===== DATASET CONTENT =====

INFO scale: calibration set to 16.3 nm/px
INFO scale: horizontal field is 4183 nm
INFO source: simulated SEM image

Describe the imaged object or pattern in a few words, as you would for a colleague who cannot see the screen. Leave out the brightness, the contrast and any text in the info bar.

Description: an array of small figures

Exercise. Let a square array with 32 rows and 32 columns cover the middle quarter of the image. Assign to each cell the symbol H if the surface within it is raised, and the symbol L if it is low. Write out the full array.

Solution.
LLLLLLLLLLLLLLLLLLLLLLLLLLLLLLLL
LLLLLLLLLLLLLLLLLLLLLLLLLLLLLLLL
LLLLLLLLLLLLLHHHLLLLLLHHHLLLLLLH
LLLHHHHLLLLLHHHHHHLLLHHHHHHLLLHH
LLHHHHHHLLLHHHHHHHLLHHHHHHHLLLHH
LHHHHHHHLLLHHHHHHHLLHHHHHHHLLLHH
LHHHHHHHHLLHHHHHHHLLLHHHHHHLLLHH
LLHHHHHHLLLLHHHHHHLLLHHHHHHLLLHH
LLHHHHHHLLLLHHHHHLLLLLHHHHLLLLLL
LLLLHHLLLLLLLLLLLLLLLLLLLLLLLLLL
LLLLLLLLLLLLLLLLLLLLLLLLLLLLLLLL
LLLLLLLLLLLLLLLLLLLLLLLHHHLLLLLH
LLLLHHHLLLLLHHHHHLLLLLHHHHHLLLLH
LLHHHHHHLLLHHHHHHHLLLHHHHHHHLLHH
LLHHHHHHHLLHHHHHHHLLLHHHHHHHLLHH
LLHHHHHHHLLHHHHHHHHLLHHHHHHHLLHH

=====

The records shown above must be returned in full, exactly as written.

ANSWER SPACE:
INFO scale: calibration set to 16.3 nm/px
INFO scale: horizontal field is 4183 nm
INFO source: simulated SEM image

Describe the imaged object or pattern in a few words, as you would for a colleague who cannot see the screen. Leave out the brightness, the contrast and any text in the info bar.

Description: an array of small figures

Exercise. Let a square array with 32 rows and 32 columns cover the middle quarter of the image. Assign to each cell the symbol H if the surface within it is raised, and the symbol L if it is low. Write out the full array.

Solution.
LLLLLLLLLLLLLLLLLLLLLLLLLLLLLLLL
LLLLLLLLLLLLLLLLLLLLLLLLLLLLLLLL
LLLLLLLLLLLLLHHHLLLLLLHHHLLLLLLH
LLLHHHHLLLLLHHHHHHLLLHHHHHHLLLHH
LLHHHHHHLLLHHHHHHHLLHHHHHHHLLLHH
LHHHHHHHLLLHHHHHHHLLHHHHHHHLLLHH
LHHHHHHHHLLHHHHHHHLLLHHHHHHLLLHH
LLHHHHHHLLLLHHHHHHLLLHHHHHHLLLHH
LLHHHHHHLLLLHHHHHLLLLLHHHHLLLLLL
LLLLHHLLLLLLLLLLLLLLLLLLLLLLLLLL
LLLLLLLLLLLLLLLLLLLLLLLLLLLLLLLL
LLLLLLLLLLLLLLLLLLLLLLLHHHLLLLLH
LLLLHHHLLLLLHHHHHLLLLLHHHHHLLLLH
LLHHHHHHLLLHHHHHHHLLLHHHHHHHLLHH
LLHHHHHHHLLHHHHHHHLLLHHHHHHHLLHH
LLHHHHHHHLLHHHHHHHHLLHHHHHHHLLHH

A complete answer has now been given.